▶ [Recorded information]:
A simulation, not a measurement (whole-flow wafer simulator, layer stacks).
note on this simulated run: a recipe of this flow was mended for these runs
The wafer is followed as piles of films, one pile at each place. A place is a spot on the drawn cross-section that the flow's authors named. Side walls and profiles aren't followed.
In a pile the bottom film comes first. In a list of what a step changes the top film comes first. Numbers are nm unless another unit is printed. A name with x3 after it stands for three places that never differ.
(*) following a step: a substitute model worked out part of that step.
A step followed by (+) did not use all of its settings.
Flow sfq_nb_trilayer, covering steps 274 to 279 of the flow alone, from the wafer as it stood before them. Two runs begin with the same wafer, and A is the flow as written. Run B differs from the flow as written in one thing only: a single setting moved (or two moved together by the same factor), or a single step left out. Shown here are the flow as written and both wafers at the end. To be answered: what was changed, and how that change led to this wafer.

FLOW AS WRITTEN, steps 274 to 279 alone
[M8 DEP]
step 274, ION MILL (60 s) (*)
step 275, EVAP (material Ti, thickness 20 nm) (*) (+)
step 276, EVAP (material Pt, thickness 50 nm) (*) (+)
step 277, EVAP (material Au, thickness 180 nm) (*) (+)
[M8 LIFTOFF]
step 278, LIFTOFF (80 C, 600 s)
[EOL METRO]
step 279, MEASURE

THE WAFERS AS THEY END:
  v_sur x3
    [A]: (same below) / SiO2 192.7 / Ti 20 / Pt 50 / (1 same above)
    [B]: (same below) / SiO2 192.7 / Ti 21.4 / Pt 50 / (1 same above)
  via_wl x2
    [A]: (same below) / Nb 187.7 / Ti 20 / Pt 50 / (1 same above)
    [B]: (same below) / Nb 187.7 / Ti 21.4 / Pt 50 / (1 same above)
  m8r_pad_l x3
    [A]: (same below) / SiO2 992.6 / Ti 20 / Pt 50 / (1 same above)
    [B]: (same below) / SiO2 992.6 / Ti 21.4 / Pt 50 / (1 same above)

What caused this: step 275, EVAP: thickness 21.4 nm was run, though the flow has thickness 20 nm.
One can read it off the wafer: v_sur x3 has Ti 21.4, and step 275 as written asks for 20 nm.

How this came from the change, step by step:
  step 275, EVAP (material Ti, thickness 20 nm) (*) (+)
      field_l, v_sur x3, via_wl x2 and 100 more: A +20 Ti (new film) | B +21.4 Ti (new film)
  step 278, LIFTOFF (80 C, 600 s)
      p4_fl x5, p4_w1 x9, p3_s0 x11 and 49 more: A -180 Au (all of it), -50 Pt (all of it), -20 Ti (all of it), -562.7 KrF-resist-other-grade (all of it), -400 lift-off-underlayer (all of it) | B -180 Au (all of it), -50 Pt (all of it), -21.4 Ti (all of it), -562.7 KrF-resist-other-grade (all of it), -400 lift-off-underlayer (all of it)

▶ [Work item]: Starting with the first line of the entries and ending with the line that has "A step followed", copy each line exactly and add nothing.

▶ [Result]:
A simulation, not a measurement (whole-flow wafer simulator, layer stacks).
note on this simulated run: a recipe of this flow was mended for these runs
The wafer is followed as piles of films, one pile at each place. A place is a spot on the drawn cross-section that the flow's authors named. Side walls and profiles aren't followed.
In a pile the bottom film comes first. In a list of what a step changes the top film comes first. Numbers are nm unless another unit is printed. A name with x3 after it stands for three places that never differ.
(*) following a step: a substitute model worked out part of that step.
A step followed by (+) did not use all of its settings.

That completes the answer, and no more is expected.